#### Material supplied:
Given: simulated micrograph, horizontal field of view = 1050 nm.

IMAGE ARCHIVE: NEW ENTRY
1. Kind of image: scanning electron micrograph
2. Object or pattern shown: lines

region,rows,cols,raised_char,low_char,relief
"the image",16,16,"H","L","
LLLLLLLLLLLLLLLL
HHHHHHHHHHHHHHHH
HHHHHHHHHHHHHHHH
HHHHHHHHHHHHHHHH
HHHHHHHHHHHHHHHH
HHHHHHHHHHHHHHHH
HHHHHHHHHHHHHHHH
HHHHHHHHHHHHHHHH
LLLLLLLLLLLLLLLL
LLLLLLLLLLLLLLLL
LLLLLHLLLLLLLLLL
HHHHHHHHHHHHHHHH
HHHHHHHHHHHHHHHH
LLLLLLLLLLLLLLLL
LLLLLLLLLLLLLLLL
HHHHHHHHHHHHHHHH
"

#### Work task:
Up to and including the line with "LLLLLHLLLLLLLLLL", write out the records above exactly, starting from their first line.

#### Written solution:
Given: simulated micrograph, horizontal field of view = 1050 nm.

IMAGE ARCHIVE: NEW ENTRY
1. Kind of image: scanning electron micrograph
2. Object or pattern shown: lines

region,rows,cols,raised_char,low_char,relief
"the image",16,16,"H","L","
LLLLLLLLLLLLLLLL
HHHHHHHHHHHHHHHH
HHHHHHHHHHHHHHHH
HHHHHHHHHHHHHHHH
HHHHHHHHHHHHHHHH
HHHHHHHHHHHHHHHH
HHHHHHHHHHHHHHHH
HHHHHHHHHHHHHHHH
LLLLLLLLLLLLLLLL
LLLLLLLLLLLLLLLL
LLLLLHLLLLLLLLLL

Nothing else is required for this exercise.